§ **LISTED RECORDS**:

★ ★ ★

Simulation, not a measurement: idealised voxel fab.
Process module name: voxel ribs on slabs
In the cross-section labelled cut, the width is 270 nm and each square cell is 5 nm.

★ ★ ★

§ **WORK ITEM**: Write each line of the data above out again without altering a word.

§ **RESPONSE AREA**:
Simulation, not a measurement: idealised voxel fab.
Process module name: voxel ribs on slabs
In the cross-section labelled cut, the width is 270 nm and each square cell is 5 nm.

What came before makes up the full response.